[Data supplied]:
↓↓↓

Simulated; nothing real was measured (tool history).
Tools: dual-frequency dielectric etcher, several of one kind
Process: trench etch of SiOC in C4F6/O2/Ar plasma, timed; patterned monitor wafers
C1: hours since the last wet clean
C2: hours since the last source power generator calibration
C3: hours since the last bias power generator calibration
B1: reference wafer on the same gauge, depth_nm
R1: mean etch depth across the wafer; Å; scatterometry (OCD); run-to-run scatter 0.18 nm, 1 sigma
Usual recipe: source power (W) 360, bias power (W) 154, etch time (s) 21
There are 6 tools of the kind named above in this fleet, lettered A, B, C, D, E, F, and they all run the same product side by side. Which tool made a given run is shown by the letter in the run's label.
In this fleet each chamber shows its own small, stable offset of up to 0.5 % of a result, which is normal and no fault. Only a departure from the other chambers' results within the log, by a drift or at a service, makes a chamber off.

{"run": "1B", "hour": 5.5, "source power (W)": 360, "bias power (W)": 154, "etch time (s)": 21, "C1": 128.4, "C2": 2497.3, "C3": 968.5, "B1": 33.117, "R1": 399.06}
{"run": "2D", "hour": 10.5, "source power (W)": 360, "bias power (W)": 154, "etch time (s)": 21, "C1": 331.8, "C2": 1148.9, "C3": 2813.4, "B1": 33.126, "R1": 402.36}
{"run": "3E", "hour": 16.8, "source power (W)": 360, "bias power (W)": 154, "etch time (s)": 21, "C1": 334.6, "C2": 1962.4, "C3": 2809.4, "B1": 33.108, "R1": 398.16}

↑↑↑

[Assigned task]:
Return an exact copy of the listing.

[Answer space]:
Simulated; nothing real was measured (tool history).
Tools: dual-frequency dielectric etcher, several of one kind
Process: trench etch of SiOC in C4F6/O2/Ar plasma, timed; patterned monitor wafers
C1: hours since the last wet clean
C2: hours since the last source power generator calibration
C3: hours since the last bias power generator calibration
B1: reference wafer on the same gauge, depth_nm
R1: mean etch depth across the wafer; Å; scatterometry (OCD); run-to-run scatter 0.18 nm, 1 sigma
Usual recipe: source power (W) 360, bias power (W) 154, etch time (s) 21
There are 6 tools of the kind named above in this fleet, lettered A, B, C, D, E, F, and they all run the same product side by side. Which tool made a given run is shown by the letter in the run's label.
In this fleet each chamber shows its own small, stable offset of up to 0.5 % of a result, which is normal and no fault. Only a departure from the other chambers' results within the log, by a drift or at a service, makes a chamber off.

{"run": "1B", "hour": 5.5, "source power (W)": 360, "bias power (W)": 154, "etch time (s)": 21, "C1": 128.4, "C2": 2497.3, "C3": 968.5, "B1": 33.117, "R1": 399.06}
{"run": "2D", "hour": 10.5, "source power (W)": 360, "bias power (W)": 154, "etch time (s)": 21, "C1": 331.8, "C2": 1148.9, "C3": 2813.4, "B1": 33.126, "R1": 402.36}
{"run": "3E", "hour": 16.8, "source power (W)": 360, "bias power (W)": 154, "etch time (s)": 21, "C1": 334.6, "C2": 1962.4, "C3": 2809.4, "B1": 33.108, "R1": 398.16}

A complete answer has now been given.